--- Supplied records ---
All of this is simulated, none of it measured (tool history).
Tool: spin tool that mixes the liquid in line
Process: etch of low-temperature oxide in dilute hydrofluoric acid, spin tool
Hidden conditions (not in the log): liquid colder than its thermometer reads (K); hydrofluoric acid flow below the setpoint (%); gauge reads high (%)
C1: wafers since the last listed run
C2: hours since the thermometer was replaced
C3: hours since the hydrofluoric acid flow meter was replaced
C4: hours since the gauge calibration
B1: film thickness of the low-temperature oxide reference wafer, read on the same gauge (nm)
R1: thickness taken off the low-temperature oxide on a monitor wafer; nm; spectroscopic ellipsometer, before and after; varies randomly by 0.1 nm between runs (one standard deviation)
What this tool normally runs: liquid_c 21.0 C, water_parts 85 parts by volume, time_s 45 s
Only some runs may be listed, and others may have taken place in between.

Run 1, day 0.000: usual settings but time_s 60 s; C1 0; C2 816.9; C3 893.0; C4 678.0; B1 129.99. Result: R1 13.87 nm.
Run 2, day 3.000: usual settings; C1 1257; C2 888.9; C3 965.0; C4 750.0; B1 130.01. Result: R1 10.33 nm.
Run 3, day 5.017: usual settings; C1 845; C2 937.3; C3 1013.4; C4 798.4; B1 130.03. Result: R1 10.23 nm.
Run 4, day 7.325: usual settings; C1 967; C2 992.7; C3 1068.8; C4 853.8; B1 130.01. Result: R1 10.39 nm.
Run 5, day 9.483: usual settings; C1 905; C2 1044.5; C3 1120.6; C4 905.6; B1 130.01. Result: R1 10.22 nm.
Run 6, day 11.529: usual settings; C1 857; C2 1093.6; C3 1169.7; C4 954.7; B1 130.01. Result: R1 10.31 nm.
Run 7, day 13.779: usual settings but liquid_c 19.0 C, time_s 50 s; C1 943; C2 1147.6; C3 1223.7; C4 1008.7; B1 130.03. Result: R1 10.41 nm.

--- Assignment ---
Look at the material above and copy, word for word, its lines from the first through the one containing "C2: hours since the thermometer was replaced".

--- Result ---
All of this is simulated, none of it measured (tool history).
Tool: spin tool that mixes the liquid in line
Process: etch of low-temperature oxide in dilute hydrofluoric acid, spin tool
Hidden conditions (not in the log): liquid colder than its thermometer reads (K); hydrofluoric acid flow below the setpoint (%); gauge reads high (%)
C1: wafers since the last listed run
C2: hours since the thermometer was replaced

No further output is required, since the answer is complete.